> REQUIRED ACTION: Restate the data that follows exactly as it stands, beginning with the first line and ending with the line that contains "of its cells.".

> DATA TO EXAMINE:
**********

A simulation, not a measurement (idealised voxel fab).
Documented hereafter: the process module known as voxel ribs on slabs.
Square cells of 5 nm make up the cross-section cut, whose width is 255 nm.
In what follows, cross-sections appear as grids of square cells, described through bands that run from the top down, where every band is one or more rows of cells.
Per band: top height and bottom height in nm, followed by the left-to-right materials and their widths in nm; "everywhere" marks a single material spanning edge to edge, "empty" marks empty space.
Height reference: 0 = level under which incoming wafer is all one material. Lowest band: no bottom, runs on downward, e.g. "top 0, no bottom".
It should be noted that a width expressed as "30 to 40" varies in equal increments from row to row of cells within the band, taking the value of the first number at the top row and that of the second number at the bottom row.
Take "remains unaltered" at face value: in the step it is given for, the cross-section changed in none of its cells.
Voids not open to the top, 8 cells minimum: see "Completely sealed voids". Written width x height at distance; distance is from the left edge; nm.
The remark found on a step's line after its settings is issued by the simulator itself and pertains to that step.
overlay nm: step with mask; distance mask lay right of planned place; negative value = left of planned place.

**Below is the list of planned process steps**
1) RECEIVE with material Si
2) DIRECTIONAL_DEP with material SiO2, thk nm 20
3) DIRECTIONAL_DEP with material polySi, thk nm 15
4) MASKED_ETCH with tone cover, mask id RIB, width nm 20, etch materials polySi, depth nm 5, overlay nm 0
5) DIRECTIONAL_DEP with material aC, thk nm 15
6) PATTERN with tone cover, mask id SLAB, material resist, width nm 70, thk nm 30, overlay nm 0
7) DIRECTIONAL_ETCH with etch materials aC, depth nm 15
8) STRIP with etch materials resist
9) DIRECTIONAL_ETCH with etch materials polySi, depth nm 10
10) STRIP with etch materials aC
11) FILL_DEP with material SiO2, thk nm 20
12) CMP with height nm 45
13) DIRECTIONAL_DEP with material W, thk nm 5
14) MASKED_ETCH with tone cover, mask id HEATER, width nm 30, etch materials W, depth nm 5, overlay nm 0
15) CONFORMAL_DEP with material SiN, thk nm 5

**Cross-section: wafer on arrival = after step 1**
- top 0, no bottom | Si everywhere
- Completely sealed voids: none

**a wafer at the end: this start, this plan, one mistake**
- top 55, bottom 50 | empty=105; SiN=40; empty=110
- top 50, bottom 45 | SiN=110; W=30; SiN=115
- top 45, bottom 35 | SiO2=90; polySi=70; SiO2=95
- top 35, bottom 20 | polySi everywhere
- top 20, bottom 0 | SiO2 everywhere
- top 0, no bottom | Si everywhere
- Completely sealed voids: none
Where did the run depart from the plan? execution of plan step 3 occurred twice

**********

> TASK SOLUTION:
A simulation, not a measurement (idealised voxel fab).
Documented hereafter: the process module known as voxel ribs on slabs.
Square cells of 5 nm make up the cross-section cut, whose width is 255 nm.
In what follows, cross-sections appear as grids of square cells, described through bands that run from the top down, where every band is one or more rows of cells.
Per band: top height and bottom height in nm, followed by the left-to-right materials and their widths in nm; "everywhere" marks a single material spanning edge to edge, "empty" marks empty space.
Height reference: 0 = level under which incoming wafer is all one material. Lowest band: no bottom, runs on downward, e.g. "top 0, no bottom".
It should be noted that a width expressed as "30 to 40" varies in equal increments from row to row of cells within the band, taking the value of the first number at the top row and that of the second number at the bottom row.
Take "remains unaltered" at face value: in the step it is given for, the cross-section changed in none of its cells.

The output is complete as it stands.